## [Activity]
Please copy all of the records exactly, leaving nothing out.

## [Supplied data]
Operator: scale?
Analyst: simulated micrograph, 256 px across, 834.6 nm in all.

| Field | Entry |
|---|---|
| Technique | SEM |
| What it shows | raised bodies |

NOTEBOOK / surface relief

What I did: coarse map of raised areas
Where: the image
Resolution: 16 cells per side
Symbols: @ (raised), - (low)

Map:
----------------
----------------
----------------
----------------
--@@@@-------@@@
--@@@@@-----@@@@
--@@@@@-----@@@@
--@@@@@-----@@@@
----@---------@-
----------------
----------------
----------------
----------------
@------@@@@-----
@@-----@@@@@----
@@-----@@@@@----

## [Answer box]
Operator: scale?
Analyst: simulated micrograph, 256 px across, 834.6 nm in all.

| Field | Entry |
|---|---|
| Technique | SEM |
| What it shows | raised bodies |

NOTEBOOK / surface relief

What I did: coarse map of raised areas
Where: the image
Resolution: 16 cells per side
Symbols: @ (raised), - (low)

Map:
----------------
----------------
----------------
----------------
--@@@@-------@@@
--@@@@@-----@@@@
--@@@@@-----@@@@
--@@@@@-----@@@@
----@---------@-
----------------
----------------
----------------
----------------
@------@@@@-----
@@-----@@@@@----
@@-----@@@@@----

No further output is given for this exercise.